[Data section]

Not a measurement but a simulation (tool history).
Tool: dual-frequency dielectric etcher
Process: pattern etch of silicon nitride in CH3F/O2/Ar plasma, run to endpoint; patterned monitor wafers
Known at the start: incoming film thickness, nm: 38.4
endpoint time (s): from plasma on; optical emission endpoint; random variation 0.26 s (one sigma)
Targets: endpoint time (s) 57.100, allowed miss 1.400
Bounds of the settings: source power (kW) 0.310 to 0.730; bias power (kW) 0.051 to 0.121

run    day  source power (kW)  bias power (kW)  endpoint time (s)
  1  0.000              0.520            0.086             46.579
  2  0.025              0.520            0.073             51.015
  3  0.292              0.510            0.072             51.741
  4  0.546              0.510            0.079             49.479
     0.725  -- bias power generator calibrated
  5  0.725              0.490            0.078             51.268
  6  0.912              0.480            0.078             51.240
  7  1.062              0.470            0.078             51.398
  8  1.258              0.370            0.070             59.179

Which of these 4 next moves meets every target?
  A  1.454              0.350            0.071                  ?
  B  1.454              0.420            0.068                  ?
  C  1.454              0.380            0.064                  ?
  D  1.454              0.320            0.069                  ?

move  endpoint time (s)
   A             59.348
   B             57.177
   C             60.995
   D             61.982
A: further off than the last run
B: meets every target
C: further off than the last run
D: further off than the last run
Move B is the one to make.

[/Data section]

* **Action item**
The answer should be an exact copy of the lines from the first line of the data through the line with "D: further off than the last run" and should contain nothing else.

* **Reply**
Not a measurement but a simulation (tool history).
Tool: dual-frequency dielectric etcher
Process: pattern etch of silicon nitride in CH3F/O2/Ar plasma, run to endpoint; patterned monitor wafers
Known at the start: incoming film thickness, nm: 38.4
endpoint time (s): from plasma on; optical emission endpoint; random variation 0.26 s (one sigma)
Targets: endpoint time (s) 57.100, allowed miss 1.400
Bounds of the settings: source power (kW) 0.310 to 0.730; bias power (kW) 0.051 to 0.121

run    day  source power (kW)  bias power (kW)  endpoint time (s)
  1  0.000              0.520            0.086             46.579
  2  0.025              0.520            0.073             51.015
  3  0.292              0.510            0.072             51.741
  4  0.546              0.510            0.079             49.479
     0.725  -- bias power generator calibrated
  5  0.725              0.490            0.078             51.268
  6  0.912              0.480            0.078             51.240
  7  1.062              0.470            0.078             51.398
  8  1.258              0.370            0.070             59.179

Which of these 4 next moves meets every target?
  A  1.454              0.350            0.071                  ?
  B  1.454              0.420            0.068                  ?
  C  1.454              0.380            0.064                  ?
  D  1.454              0.320            0.069                  ?

move  endpoint time (s)
   A             59.348
   B             57.177
   C             60.995
   D             61.982
A: further off than the last run
B: meets every target
C: further off than the last run
D: further off than the last run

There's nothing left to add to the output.